• Material supplied:
↓

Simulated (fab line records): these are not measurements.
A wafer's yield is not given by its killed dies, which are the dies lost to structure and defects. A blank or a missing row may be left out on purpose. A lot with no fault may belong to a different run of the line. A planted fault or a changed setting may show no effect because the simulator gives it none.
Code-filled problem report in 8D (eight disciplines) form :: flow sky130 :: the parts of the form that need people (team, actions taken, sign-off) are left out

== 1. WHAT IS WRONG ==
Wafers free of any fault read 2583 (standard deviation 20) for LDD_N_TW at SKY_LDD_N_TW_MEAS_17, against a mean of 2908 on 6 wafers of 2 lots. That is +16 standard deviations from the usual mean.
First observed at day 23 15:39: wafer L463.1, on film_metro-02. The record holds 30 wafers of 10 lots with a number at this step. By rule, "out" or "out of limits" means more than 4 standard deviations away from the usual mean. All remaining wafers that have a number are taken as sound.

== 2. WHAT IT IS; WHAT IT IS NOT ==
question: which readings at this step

↑

• Work item:
Working from the material above, retype exactly the lines from the one with "A wafer's yield" through the one with "Wafers free of", both included, and only those lines.

• Exercise answer:
A wafer's yield is not given by its killed dies, which are the dies lost to structure and defects. A blank or a missing row may be left out on purpose. A lot with no fault may belong to a different run of the line. A planted fault or a changed setting may show no effect because the simulator gives it none.
Code-filled problem report in 8D (eight disciplines) form :: flow sky130 :: the parts of the form that need people (team, actions taken, sign-off) are left out

== 1. WHAT IS WRONG ==
Wafers free of any fault read 2583 (standard deviation 20) for LDD_N_TW at SKY_LDD_N_TW_MEAS_17, against a mean of 2908 on 6 wafers of 2 lots. That is +16 standard deviations from the usual mean.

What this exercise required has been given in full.